Data listing:
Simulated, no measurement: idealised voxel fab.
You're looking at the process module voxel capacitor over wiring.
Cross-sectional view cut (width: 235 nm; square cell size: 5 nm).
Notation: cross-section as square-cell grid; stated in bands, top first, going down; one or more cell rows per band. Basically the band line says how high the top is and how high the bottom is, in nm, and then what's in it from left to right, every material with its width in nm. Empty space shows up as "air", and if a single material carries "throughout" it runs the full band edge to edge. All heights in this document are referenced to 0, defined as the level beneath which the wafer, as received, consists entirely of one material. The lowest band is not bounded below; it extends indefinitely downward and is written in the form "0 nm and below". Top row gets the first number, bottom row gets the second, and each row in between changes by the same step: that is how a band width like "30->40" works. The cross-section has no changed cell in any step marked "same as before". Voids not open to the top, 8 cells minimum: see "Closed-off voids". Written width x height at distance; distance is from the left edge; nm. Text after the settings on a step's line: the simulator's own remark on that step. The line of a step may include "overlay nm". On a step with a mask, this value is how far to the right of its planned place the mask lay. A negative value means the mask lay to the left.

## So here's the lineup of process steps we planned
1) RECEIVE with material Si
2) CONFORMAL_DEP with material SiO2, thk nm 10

Brief:
From the material above, retype precisely the lines between the line holding "## So here's" and the line holding "1) RECEIVE with material Si", inclusive, and nothing beyond them.

Response area:
## So here's the lineup of process steps we planned
1) RECEIVE with material Si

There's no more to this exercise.